========
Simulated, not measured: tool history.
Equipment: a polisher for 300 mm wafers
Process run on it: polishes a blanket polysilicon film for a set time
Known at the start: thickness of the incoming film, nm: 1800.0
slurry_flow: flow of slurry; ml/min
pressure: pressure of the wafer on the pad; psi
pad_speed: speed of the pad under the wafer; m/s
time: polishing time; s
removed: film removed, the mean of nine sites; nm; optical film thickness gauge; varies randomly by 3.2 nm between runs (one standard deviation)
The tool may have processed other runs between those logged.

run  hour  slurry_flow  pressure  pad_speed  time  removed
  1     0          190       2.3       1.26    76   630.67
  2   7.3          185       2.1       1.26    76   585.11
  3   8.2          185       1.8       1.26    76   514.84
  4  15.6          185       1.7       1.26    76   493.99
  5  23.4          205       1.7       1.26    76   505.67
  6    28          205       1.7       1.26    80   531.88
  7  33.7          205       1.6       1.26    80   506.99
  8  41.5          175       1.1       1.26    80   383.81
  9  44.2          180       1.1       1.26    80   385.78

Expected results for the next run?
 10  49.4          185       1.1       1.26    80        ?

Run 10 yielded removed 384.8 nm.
========

**Action item:** Please restate the whole listing word for word.

**Task output:**
Simulated, not measured: tool history.
Equipment: a polisher for 300 mm wafers
Process run on it: polishes a blanket polysilicon film for a set time
Known at the start: thickness of the incoming film, nm: 1800.0
slurry_flow: flow of slurry; ml/min
pressure: pressure of the wafer on the pad; psi
pad_speed: speed of the pad under the wafer; m/s
time: polishing time; s
removed: film removed, the mean of nine sites; nm; optical film thickness gauge; varies randomly by 3.2 nm between runs (one standard deviation)
The tool may have processed other runs between those logged.

run  hour  slurry_flow  pressure  pad_speed  time  removed
  1     0          190       2.3       1.26    76   630.67
  2   7.3          185       2.1       1.26    76   585.11
  3   8.2          185       1.8       1.26    76   514.84
  4  15.6          185       1.7       1.26    76   493.99
  5  23.4          205       1.7       1.26    76   505.67
  6    28          205       1.7       1.26    80   531.88
  7  33.7          205       1.6       1.26    80   506.99
  8  41.5          175       1.1       1.26    80   383.81
  9  44.2          180       1.1       1.26    80   385.78

Expected results for the next run?
 10  49.4          185       1.1       1.26    80        ?

Run 10 yielded removed 384.8 nm.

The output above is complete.